§ **SOURCE INFORMATION**:
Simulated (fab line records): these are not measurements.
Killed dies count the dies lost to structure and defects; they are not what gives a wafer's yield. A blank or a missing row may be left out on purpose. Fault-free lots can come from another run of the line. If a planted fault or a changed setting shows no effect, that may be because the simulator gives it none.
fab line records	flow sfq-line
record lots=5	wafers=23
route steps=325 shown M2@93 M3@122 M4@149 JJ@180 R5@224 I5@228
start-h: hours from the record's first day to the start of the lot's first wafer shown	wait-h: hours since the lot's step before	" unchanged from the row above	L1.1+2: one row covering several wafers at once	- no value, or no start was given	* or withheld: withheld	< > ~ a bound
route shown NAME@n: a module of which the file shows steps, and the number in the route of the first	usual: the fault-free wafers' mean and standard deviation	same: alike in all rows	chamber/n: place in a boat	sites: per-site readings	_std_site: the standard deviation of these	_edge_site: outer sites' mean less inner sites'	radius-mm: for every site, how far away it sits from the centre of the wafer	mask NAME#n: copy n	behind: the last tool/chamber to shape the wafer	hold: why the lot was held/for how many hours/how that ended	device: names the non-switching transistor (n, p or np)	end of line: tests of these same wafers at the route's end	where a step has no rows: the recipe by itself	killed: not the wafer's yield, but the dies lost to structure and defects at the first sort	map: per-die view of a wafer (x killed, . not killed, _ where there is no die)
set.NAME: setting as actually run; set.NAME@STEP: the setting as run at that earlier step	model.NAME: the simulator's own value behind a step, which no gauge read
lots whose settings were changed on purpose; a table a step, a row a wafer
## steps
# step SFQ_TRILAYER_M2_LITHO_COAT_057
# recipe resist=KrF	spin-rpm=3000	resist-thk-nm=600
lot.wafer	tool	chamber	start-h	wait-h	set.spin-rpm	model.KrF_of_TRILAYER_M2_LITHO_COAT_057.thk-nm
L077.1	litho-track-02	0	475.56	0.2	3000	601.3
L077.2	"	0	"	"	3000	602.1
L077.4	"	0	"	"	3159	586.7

§ **TASK ITEM**: The response must hold only the lines above from the line with "route steps=325 shown" through the line with "start-h: hours from", each copied exactly, both ends kept.

§ **YOUR RESPONSE**:
route steps=325 shown M2@93 M3@122 M4@149 JJ@180 R5@224 I5@228
start-h: hours from the record's first day to the start of the lot's first wafer shown	wait-h: hours since the lot's step before	" unchanged from the row above	L1.1+2: one row covering several wafers at once	- no value, or no start was given	* or withheld: withheld	< > ~ a bound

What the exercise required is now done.